[LISTED RECORDS Boundary: Start]
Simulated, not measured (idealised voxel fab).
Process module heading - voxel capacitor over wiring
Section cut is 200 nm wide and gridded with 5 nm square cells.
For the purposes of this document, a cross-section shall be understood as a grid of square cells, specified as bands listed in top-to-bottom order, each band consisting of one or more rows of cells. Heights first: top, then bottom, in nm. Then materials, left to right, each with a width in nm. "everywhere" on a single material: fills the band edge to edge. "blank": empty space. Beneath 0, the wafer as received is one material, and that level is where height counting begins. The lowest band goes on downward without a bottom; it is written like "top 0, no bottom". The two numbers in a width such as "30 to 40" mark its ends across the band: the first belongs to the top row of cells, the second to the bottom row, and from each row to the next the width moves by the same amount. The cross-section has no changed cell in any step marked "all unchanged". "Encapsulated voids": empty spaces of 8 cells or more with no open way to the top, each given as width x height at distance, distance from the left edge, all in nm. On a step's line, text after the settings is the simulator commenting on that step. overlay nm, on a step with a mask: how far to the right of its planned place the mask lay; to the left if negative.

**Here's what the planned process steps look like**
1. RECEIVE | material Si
[LISTED RECORDS Boundary: End]

WORK TASK = In the data above, find the line that contains "Section cut is", then reproduce exactly every line from the first line through that line.

TASK OUTPUT =
Simulated, not measured (idealised voxel fab).
Process module heading - voxel capacitor over wiring
Section cut is 200 nm wide and gridded with 5 nm square cells.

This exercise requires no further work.